Requirement: Write out each line below exactly as it appears.

Listed entries:
◆ ◆ ◆ ◆ ◆ ◆ ◆
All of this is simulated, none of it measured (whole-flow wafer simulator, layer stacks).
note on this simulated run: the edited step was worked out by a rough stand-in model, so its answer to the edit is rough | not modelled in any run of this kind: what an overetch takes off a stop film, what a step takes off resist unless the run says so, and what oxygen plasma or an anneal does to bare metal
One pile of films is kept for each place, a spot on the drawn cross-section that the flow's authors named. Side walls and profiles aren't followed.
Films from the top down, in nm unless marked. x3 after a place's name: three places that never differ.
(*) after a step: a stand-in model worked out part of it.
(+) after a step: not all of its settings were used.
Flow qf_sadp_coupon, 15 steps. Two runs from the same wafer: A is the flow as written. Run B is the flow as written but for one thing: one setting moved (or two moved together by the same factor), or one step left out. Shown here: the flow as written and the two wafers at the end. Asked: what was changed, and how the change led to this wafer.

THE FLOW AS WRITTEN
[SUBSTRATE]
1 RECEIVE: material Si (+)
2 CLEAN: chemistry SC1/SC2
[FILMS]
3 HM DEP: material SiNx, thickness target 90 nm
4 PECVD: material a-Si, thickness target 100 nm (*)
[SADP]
◆ ◆ ◆ ◆ ◆ ◆ ◆

Response area:
All of this is simulated, none of it measured (whole-flow wafer simulator, layer stacks).
note on this simulated run: the edited step was worked out by a rough stand-in model, so its answer to the edit is rough | not modelled in any run of this kind: what an overetch takes off a stop film, what a step takes off resist unless the run says so, and what oxygen plasma or an anneal does to bare metal
One pile of films is kept for each place, a spot on the drawn cross-section that the flow's authors named. Side walls and profiles aren't followed.
Films from the top down, in nm unless marked. x3 after a place's name: three places that never differ.
(*) after a step: a stand-in model worked out part of it.
(+) after a step: not all of its settings were used.
Flow qf_sadp_coupon, 15 steps. Two runs from the same wafer: A is the flow as written. Run B is the flow as written but for one thing: one setting moved (or two moved together by the same factor), or one step left out. Shown here: the flow as written and the two wafers at the end. Asked: what was changed, and how the change led to this wafer.

THE FLOW AS WRITTEN
[SUBSTRATE]
1 RECEIVE: material Si (+)
2 CLEAN: chemistry SC1/SC2
[FILMS]
3 HM DEP: material SiNx, thickness target 90 nm
4 PECVD: material a-Si, thickness target 100 nm (*)
[SADP]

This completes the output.